- Study material:
_ _ _ _ _

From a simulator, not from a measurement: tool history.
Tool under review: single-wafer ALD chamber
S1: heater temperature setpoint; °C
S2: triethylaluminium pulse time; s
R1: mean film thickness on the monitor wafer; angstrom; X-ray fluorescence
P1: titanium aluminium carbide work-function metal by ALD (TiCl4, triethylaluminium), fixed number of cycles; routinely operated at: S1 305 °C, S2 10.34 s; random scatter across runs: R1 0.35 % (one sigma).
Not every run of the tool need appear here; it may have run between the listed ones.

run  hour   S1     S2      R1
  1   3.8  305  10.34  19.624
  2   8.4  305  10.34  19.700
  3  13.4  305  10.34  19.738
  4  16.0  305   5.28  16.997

_ _ _ _ _

- Work task:
The records above must be output exactly, in full.

- Exercise result:
From a simulator, not from a measurement: tool history.
Tool under review: single-wafer ALD chamber
S1: heater temperature setpoint; °C
S2: triethylaluminium pulse time; s
R1: mean film thickness on the monitor wafer; angstrom; X-ray fluorescence
P1: titanium aluminium carbide work-function metal by ALD (TiCl4, triethylaluminium), fixed number of cycles; routinely operated at: S1 305 °C, S2 10.34 s; random scatter across runs: R1 0.35 % (one sigma).
Not every run of the tool need appear here; it may have run between the listed ones.

run  hour   S1     S2      R1
  1   3.8  305  10.34  19.624
  2   8.4  305  10.34  19.700
  3  13.4  305  10.34  19.738
  4  16.0  305   5.28  16.997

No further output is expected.